*Assignment*:
Return every line from the one with "16 ETCH: chemistry" through the one with "as written: KrF resist -40", inclusive, exactly as it appears below.

*The data*:
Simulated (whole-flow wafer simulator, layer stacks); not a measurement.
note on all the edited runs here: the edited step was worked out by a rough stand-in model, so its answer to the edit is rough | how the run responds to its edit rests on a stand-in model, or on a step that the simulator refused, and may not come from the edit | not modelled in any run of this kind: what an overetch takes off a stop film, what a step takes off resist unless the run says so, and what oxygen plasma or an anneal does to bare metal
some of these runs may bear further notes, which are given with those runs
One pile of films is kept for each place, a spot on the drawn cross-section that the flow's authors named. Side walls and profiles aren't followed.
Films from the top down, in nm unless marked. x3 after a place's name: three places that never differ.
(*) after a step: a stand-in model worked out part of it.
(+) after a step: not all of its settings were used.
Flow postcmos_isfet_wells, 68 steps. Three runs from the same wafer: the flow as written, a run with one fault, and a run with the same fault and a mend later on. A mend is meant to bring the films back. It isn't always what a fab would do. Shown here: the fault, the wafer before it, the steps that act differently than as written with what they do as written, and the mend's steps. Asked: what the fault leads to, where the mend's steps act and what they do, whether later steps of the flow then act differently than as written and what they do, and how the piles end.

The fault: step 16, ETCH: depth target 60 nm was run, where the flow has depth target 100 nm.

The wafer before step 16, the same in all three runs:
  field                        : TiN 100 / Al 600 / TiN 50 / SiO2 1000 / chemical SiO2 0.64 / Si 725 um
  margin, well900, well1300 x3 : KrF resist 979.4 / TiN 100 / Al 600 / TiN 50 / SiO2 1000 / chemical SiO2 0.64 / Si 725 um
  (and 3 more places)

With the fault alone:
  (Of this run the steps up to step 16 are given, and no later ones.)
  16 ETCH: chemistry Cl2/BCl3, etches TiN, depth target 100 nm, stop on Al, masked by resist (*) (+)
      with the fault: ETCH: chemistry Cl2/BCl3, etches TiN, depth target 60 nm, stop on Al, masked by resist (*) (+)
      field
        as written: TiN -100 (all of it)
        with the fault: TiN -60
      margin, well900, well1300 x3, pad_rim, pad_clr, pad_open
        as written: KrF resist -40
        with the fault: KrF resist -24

*Exercise response*:
  16 ETCH: chemistry Cl2/BCl3, etches TiN, depth target 100 nm, stop on Al, masked by resist (*) (+)
      with the fault: ETCH: chemistry Cl2/BCl3, etches TiN, depth target 60 nm, stop on Al, masked by resist (*) (+)
      field
        as written: TiN -100 (all of it)
        with the fault: TiN -60
      margin, well900, well1300 x3, pad_rim, pad_clr, pad_open
        as written: KrF resist -40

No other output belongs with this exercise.